Activity: Return all of the entries, keeping every word and mark as it is.

──────────────────────────────
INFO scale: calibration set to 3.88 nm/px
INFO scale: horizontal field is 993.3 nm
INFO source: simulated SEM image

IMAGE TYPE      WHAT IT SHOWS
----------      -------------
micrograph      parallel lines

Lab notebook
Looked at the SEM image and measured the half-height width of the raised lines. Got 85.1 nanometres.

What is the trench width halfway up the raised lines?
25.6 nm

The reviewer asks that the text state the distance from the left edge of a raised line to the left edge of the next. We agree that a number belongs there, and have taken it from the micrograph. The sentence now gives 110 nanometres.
──────────────────────────────

Your solution:
INFO scale: calibration set to 3.88 nm/px
INFO scale: horizontal field is 993.3 nm
INFO source: simulated SEM image

IMAGE TYPE      WHAT IT SHOWS
----------      -------------
micrograph      parallel lines

Lab notebook
Looked at the SEM image and measured the half-height width of the raised lines. Got 85.1 nanometres.

What is the trench width halfway up the raised lines?
25.6 nm

The reviewer asks that the text state the distance from the left edge of a raised line to the left edge of the next. We agree that a number belongs there, and have taken it from the micrograph. The sentence now gives 110 nanometres.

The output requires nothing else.